DATA EXTRACTS START

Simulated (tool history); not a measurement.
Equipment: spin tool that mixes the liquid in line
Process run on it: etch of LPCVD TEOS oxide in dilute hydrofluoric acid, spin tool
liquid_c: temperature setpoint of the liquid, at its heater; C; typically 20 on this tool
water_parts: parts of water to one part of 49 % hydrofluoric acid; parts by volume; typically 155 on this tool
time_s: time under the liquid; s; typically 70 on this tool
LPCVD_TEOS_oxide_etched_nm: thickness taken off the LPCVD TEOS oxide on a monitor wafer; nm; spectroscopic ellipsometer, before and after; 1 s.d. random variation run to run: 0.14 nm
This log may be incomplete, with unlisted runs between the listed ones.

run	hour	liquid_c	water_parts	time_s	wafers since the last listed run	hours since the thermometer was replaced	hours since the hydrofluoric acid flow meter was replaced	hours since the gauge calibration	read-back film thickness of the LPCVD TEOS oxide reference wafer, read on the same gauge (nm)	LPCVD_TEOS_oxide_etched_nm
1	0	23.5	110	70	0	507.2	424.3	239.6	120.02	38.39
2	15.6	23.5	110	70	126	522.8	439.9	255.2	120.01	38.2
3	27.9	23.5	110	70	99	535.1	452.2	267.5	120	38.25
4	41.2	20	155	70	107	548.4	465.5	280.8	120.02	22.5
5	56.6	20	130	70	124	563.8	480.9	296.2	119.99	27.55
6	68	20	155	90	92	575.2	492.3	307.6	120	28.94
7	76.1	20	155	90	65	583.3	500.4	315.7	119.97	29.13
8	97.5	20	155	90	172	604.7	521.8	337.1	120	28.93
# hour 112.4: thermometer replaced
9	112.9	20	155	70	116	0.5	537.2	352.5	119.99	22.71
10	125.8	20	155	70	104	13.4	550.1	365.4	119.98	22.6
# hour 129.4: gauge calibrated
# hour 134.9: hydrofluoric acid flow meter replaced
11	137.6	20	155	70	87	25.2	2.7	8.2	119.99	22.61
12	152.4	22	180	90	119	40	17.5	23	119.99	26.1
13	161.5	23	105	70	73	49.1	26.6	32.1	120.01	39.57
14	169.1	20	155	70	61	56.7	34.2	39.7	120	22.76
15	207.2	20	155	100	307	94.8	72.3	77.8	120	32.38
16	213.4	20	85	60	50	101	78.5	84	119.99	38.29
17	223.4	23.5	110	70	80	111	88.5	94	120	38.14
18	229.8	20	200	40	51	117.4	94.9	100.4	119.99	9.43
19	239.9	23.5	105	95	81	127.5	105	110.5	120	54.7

DATA EXTRACTS END

Retype exactly the lines of the data above that fall between the line with "# hour 112.4: thermometer replaced" and the line with "# hour 134.9: hydrofluoric", inclusive, and add nothing.

# hour 112.4: thermometer replaced
9	112.9	20	155	70	116	0.5	537.2	352.5	119.99	22.71
10	125.8	20	155	70	104	13.4	550.1	365.4	119.98	22.6
# hour 129.4: gauge calibrated
# hour 134.9: hydrofluoric acid flow meter replaced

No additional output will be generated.